TASK ITEM
Could you write out the opening lines of the data, word for word, stopping after the line that contains "Just so we're"?

============

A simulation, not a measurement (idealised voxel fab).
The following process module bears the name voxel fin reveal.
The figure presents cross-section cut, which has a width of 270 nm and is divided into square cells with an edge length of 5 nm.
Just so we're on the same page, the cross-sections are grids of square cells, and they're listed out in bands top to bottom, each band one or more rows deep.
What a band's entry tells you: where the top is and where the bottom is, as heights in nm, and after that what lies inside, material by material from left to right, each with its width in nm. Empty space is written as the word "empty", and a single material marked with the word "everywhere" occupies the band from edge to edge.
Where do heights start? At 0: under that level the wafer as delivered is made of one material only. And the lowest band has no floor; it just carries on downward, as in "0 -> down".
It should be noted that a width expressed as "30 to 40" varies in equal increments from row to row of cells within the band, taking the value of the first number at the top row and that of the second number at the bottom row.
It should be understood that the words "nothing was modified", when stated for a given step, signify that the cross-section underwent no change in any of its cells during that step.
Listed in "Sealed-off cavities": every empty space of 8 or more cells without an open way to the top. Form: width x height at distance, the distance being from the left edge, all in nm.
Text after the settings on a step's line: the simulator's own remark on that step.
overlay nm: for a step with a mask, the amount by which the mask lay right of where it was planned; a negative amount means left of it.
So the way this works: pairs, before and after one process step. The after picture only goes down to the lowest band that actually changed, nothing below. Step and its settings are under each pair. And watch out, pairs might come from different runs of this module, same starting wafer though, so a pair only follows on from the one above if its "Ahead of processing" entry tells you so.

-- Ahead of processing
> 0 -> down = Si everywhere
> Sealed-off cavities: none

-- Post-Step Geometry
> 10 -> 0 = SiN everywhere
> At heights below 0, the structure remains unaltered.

============

RESPONSE
A simulation, not a measurement (idealised voxel fab).
The following process module bears the name voxel fin reveal.
The figure presents cross-section cut, which has a width of 270 nm and is divided into square cells with an edge length of 5 nm.
Just so we're on the same page, the cross-sections are grids of square cells, and they're listed out in bands top to bottom, each band one or more rows deep.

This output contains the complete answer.